Start of Data supplied

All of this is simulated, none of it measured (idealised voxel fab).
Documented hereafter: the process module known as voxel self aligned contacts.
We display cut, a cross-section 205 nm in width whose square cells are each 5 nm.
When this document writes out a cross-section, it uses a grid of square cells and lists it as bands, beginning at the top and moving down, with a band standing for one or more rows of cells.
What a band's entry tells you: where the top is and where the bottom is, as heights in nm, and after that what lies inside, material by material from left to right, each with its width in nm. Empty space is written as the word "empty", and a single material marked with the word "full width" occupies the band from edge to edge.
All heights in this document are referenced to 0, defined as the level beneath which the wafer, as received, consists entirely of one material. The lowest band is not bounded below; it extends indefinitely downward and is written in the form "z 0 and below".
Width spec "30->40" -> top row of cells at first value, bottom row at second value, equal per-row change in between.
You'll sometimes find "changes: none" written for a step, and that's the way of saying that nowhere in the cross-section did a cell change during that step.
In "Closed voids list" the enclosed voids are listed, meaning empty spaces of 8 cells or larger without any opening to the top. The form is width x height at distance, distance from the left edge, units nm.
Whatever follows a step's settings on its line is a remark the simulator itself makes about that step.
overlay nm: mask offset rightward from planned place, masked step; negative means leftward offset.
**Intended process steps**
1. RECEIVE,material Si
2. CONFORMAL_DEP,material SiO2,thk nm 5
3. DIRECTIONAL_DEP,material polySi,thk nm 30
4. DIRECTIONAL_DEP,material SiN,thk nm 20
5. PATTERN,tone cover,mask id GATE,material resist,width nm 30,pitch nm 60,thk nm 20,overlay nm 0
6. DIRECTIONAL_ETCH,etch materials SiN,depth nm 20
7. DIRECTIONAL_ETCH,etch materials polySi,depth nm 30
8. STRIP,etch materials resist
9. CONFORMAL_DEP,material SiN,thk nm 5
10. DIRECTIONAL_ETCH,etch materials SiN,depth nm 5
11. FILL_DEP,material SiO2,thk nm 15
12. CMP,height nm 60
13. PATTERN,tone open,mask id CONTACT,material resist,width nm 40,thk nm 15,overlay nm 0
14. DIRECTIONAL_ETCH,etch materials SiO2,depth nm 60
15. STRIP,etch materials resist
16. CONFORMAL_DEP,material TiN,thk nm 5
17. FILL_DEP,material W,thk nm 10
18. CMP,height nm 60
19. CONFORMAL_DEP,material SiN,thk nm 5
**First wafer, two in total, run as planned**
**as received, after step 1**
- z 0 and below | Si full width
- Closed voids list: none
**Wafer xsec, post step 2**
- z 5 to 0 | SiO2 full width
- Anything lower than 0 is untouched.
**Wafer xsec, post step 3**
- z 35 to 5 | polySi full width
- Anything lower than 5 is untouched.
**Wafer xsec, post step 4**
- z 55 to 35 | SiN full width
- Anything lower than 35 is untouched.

End of Data supplied

▶ _Activity_
Reproduce word for word the material above, starting with the line that has "after step 1**" and stopping after the line that has "- z 55 to 35 | SiN full width".

▶ _Written reply_
**as received, after step 1**
- z 0 and below | Si full width
- Closed voids list: none
**Wafer xsec, post step 2**
- z 5 to 0 | SiO2 full width
- Anything lower than 0 is untouched.
**Wafer xsec, post step 3**
- z 35 to 5 | polySi full width
- Anything lower than 5 is untouched.
**Wafer xsec, post step 4**
- z 55 to 35 | SiN full width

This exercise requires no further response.